========================================================================

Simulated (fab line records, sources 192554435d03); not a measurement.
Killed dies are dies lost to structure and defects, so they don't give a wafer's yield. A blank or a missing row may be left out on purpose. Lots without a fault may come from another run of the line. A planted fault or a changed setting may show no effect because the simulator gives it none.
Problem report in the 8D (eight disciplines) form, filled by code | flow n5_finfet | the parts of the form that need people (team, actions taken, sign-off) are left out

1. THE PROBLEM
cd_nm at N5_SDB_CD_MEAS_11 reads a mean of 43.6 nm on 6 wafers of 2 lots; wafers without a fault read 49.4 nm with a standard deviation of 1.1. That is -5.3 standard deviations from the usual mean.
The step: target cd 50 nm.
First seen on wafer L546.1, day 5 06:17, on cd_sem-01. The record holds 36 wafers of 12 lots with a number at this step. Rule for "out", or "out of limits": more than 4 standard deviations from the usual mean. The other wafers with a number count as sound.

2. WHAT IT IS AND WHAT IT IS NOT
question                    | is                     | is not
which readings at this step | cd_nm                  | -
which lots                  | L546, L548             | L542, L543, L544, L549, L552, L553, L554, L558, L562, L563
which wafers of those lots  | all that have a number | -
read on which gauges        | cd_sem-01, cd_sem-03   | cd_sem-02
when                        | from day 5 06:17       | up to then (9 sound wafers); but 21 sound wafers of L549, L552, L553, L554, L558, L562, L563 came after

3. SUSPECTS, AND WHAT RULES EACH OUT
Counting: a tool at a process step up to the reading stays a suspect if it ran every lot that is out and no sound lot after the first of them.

========================================================================

• [WORK ORDER]: Each entry above needs to be duplicated exactly.

• [TASK RESPONSE]:
Simulated (fab line records, sources 192554435d03); not a measurement.
Killed dies are dies lost to structure and defects, so they don't give a wafer's yield. A blank or a missing row may be left out on purpose. Lots without a fault may come from another run of the line. A planted fault or a changed setting may show no effect because the simulator gives it none.
Problem report in the 8D (eight disciplines) form, filled by code | flow n5_finfet | the parts of the form that need people (team, actions taken, sign-off) are left out

1. THE PROBLEM
cd_nm at N5_SDB_CD_MEAS_11 reads a mean of 43.6 nm on 6 wafers of 2 lots; wafers without a fault read 49.4 nm with a standard deviation of 1.1. That is -5.3 standard deviations from the usual mean.
The step: target cd 50 nm.
First seen on wafer L546.1, day 5 06:17, on cd_sem-01. The record holds 36 wafers of 12 lots with a number at this step. Rule for "out", or "out of limits": more than 4 standard deviations from the usual mean. The other wafers with a number count as sound.

2. WHAT IT IS AND WHAT IT IS NOT
question                    | is                     | is not
which readings at this step | cd_nm                  | -
which lots                  | L546, L548             | L542, L543, L544, L549, L552, L553, L554, L558, L562, L563
which wafers of those lots  | all that have a number | -
read on which gauges        | cd_sem-01, cd_sem-03   | cd_sem-02
when                        | from day 5 06:17       | up to then (9 sound wafers); but 21 sound wafers of L549, L552, L553, L554, L558, L562, L563 came after

3. SUSPECTS, AND WHAT RULES EACH OUT
Counting: a tool at a process step up to the reading stays a suspect if it ran every lot that is out and no sound lot after the first of them.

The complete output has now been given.